Start of Dataset excerpts

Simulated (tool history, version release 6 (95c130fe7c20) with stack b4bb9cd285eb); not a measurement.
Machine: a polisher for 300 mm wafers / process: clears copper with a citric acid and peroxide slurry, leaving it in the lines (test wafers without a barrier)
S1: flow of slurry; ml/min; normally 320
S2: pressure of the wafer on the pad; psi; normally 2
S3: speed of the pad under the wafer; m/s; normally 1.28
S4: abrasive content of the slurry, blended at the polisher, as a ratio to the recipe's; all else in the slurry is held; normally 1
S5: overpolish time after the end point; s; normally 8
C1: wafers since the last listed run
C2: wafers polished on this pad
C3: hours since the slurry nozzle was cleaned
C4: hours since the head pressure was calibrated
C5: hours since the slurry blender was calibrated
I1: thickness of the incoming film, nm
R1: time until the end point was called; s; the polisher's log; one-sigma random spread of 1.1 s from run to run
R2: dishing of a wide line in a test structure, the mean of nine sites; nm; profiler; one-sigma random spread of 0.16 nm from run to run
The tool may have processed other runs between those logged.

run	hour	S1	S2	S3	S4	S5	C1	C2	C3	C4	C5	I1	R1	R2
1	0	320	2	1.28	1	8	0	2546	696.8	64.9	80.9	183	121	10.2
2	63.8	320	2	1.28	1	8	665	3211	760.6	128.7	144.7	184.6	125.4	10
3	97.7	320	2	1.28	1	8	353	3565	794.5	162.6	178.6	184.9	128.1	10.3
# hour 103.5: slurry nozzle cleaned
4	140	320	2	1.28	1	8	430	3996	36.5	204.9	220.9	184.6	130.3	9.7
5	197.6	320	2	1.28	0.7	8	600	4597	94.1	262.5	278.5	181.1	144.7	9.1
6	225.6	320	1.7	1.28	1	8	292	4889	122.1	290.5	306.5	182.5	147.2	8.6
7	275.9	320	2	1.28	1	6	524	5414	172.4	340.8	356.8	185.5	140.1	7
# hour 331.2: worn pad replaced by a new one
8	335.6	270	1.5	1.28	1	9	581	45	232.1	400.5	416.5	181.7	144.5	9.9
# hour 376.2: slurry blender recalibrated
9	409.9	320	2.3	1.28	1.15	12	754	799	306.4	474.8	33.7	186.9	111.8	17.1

End of Dataset excerpts

■ **Action item**
Out of the data above, set down the lines from the one with "# hour 103.5: slurry nozzle cleaned" to the one with "# hour 376.2: slurry blender recalibrated", both included, exactly as written and with no additions.

■ **Written solution**
# hour 103.5: slurry nozzle cleaned
4	140	320	2	1.28	1	8	430	3996	36.5	204.9	220.9	184.6	130.3	9.7
5	197.6	320	2	1.28	0.7	8	600	4597	94.1	262.5	278.5	181.1	144.7	9.1
6	225.6	320	1.7	1.28	1	8	292	4889	122.1	290.5	306.5	182.5	147.2	8.6
7	275.9	320	2	1.28	1	6	524	5414	172.4	340.8	356.8	185.5	140.1	7
# hour 331.2: worn pad replaced by a new one
8	335.6	270	1.5	1.28	1	9	581	45	232.1	400.5	416.5	181.7	144.5	9.9
# hour 376.2: slurry blender recalibrated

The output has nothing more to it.